^^^^^^^^

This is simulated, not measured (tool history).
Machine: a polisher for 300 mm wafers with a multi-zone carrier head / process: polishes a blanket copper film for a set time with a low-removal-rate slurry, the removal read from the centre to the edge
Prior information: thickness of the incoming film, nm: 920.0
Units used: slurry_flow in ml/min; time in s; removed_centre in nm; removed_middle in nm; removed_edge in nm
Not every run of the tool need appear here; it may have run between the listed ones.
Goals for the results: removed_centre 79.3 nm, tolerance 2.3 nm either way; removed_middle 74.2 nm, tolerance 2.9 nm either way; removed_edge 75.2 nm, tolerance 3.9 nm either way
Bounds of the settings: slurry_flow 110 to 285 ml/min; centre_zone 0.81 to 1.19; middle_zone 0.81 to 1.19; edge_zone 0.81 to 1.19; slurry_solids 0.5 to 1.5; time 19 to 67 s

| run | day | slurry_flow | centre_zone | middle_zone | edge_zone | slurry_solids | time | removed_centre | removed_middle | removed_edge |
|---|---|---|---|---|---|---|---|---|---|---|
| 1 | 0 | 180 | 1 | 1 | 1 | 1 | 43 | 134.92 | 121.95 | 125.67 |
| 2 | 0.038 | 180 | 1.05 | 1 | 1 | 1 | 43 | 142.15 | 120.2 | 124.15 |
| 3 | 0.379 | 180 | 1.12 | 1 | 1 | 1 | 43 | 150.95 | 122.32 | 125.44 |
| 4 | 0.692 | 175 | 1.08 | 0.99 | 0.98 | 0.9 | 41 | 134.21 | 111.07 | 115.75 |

^^^^^^^^

Exercise: Repeat the records above in full, word for word.

Exercise result:
This is simulated, not measured (tool history).
Machine: a polisher for 300 mm wafers with a multi-zone carrier head / process: polishes a blanket copper film for a set time with a low-removal-rate slurry, the removal read from the centre to the edge
Prior information: thickness of the incoming film, nm: 920.0
Units used: slurry_flow in ml/min; time in s; removed_centre in nm; removed_middle in nm; removed_edge in nm
Not every run of the tool need appear here; it may have run between the listed ones.
Goals for the results: removed_centre 79.3 nm, tolerance 2.3 nm either way; removed_middle 74.2 nm, tolerance 2.9 nm either way; removed_edge 75.2 nm, tolerance 3.9 nm either way
Bounds of the settings: slurry_flow 110 to 285 ml/min; centre_zone 0.81 to 1.19; middle_zone 0.81 to 1.19; edge_zone 0.81 to 1.19; slurry_solids 0.5 to 1.5; time 19 to 67 s

| run | day | slurry_flow | centre_zone | middle_zone | edge_zone | slurry_solids | time | removed_centre | removed_middle | removed_edge |
|---|---|---|---|---|---|---|---|---|---|---|
| 1 | 0 | 180 | 1 | 1 | 1 | 1 | 43 | 134.92 | 121.95 | 125.67 |
| 2 | 0.038 | 180 | 1.05 | 1 | 1 | 1 | 43 | 142.15 | 120.2 | 124.15 |
| 3 | 0.379 | 180 | 1.12 | 1 | 1 | 1 | 43 | 150.95 | 122.32 | 125.44 |
| 4 | 0.692 | 175 | 1.08 | 0.99 | 0.98 | 0.9 | 41 | 134.21 | 111.07 | 115.75 |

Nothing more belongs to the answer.